**Entries shown:**
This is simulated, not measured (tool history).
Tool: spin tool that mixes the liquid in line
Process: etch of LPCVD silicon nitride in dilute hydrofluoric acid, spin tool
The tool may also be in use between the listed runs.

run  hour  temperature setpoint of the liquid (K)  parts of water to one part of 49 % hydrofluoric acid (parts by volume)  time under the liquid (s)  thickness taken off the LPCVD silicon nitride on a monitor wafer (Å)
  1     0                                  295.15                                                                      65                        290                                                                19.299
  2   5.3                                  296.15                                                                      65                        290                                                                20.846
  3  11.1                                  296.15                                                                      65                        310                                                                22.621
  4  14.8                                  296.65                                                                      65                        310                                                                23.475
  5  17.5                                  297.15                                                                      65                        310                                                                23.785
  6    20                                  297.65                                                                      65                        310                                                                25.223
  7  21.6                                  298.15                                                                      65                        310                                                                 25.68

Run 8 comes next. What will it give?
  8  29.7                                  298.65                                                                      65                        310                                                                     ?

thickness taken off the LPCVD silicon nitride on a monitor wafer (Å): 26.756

**Requirement:** Beginning at the first line of the records, retype exactly every line up to and including the one with "Run 8 comes next. What will it give?".

**Answer box:**
This is simulated, not measured (tool history).
Tool: spin tool that mixes the liquid in line
Process: etch of LPCVD silicon nitride in dilute hydrofluoric acid, spin tool
The tool may also be in use between the listed runs.

run  hour  temperature setpoint of the liquid (K)  parts of water to one part of 49 % hydrofluoric acid (parts by volume)  time under the liquid (s)  thickness taken off the LPCVD silicon nitride on a monitor wafer (Å)
  1     0                                  295.15                                                                      65                        290                                                                19.299
  2   5.3                                  296.15                                                                      65                        290                                                                20.846
  3  11.1                                  296.15                                                                      65                        310                                                                22.621
  4  14.8                                  296.65                                                                      65                        310                                                                23.475
  5  17.5                                  297.15                                                                      65                        310                                                                23.785
  6    20                                  297.65                                                                      65                        310                                                                25.223
  7  21.6                                  298.15                                                                      65                        310                                                                 25.68

Run 8 comes next. What will it give?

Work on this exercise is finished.